» Information supplied
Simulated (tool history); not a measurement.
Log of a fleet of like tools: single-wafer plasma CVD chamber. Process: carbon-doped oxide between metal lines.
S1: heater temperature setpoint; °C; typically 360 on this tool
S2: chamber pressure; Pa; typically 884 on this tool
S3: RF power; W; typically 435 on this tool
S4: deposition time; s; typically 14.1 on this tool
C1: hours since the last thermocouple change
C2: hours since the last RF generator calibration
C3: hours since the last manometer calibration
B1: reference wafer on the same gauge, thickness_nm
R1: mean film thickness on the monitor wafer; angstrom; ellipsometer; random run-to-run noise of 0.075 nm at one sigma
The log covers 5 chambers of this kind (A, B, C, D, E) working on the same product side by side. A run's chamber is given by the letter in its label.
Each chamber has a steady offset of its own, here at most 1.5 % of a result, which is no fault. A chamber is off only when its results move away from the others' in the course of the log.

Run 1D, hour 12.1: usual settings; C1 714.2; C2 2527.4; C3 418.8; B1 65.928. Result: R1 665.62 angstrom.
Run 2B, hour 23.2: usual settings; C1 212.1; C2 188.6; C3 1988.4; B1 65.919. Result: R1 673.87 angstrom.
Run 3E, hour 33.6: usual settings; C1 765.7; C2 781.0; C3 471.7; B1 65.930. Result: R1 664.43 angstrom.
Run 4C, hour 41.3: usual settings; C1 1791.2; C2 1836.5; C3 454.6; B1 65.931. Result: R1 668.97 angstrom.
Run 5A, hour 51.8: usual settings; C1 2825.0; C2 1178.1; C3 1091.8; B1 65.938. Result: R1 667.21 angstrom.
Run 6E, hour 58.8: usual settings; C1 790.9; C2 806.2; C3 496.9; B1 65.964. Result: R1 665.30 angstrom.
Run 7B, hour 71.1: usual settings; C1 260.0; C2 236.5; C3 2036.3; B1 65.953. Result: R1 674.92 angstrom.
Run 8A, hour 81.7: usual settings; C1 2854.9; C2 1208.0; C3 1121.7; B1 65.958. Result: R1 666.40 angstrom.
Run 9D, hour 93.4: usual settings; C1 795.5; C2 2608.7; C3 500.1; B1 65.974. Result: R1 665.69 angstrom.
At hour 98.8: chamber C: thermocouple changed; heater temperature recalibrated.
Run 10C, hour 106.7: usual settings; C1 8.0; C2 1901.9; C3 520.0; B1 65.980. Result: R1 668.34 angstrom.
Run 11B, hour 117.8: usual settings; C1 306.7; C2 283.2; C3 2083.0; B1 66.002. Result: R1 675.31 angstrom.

» Required action
An exact copy of the lines above, from the one containing "S3: RF power; W; typically 435 on this tool" through the one containing "At hour 98.8: chamber", is the whole of the answer.

» Expected answer
S3: RF power; W; typically 435 on this tool
S4: deposition time; s; typically 14.1 on this tool
C1: hours since the last thermocouple change
C2: hours since the last RF generator calibration
C3: hours since the last manometer calibration
B1: reference wafer on the same gauge, thickness_nm
R1: mean film thickness on the monitor wafer; angstrom; ellipsometer; random run-to-run noise of 0.075 nm at one sigma
The log covers 5 chambers of this kind (A, B, C, D, E) working on the same product side by side. A run's chamber is given by the letter in its label.
Each chamber has a steady offset of its own, here at most 1.5 % of a result, which is no fault. A chamber is off only when its results move away from the others' in the course of the log.

Run 1D, hour 12.1: usual settings; C1 714.2; C2 2527.4; C3 418.8; B1 65.928. Result: R1 665.62 angstrom.
Run 2B, hour 23.2: usual settings; C1 212.1; C2 188.6; C3 1988.4; B1 65.919. Result: R1 673.87 angstrom.
Run 3E, hour 33.6: usual settings; C1 765.7; C2 781.0; C3 471.7; B1 65.930. Result: R1 664.43 angstrom.
Run 4C, hour 41.3: usual settings; C1 1791.2; C2 1836.5; C3 454.6; B1 65.931. Result: R1 668.97 angstrom.
Run 5A, hour 51.8: usual settings; C1 2825.0; C2 1178.1; C3 1091.8; B1 65.938. Result: R1 667.21 angstrom.
Run 6E, hour 58.8: usual settings; C1 790.9; C2 806.2; C3 496.9; B1 65.964. Result: R1 665.30 angstrom.
Run 7B, hour 71.1: usual settings; C1 260.0; C2 236.5; C3 2036.3; B1 65.953. Result: R1 674.92 angstrom.
Run 8A, hour 81.7: usual settings; C1 2854.9; C2 1208.0; C3 1121.7; B1 65.958. Result: R1 666.40 angstrom.
Run 9D, hour 93.4: usual settings; C1 795.5; C2 2608.7; C3 500.1; B1 65.974. Result: R1 665.69 angstrom.
At hour 98.8: chamber C: thermocouple changed; heater temperature recalibrated.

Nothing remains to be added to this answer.